#### Work request
Somewhere below are a line with "flowable_oxide_etched_nm: 44.281 nm" and a later line with "Effects left out". Output exactly those lines and all lines between them.

#### Data records
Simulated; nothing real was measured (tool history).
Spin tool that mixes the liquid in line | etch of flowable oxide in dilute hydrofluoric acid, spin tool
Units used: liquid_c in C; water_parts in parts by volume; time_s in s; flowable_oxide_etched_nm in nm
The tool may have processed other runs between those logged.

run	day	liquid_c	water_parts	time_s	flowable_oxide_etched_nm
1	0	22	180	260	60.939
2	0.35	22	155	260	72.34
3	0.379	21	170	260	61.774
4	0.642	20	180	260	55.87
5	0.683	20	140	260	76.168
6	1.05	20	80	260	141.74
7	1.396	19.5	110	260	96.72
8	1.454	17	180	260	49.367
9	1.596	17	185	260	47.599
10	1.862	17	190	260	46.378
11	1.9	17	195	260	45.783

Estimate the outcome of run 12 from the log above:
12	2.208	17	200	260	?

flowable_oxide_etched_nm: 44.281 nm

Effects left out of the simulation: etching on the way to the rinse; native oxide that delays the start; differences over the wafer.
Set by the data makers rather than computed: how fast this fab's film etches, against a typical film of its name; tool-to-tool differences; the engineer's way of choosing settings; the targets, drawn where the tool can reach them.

#### Result
flowable_oxide_etched_nm: 44.281 nm

Effects left out of the simulation: etching on the way to the rinse; native oxide that delays the start; differences over the wafer.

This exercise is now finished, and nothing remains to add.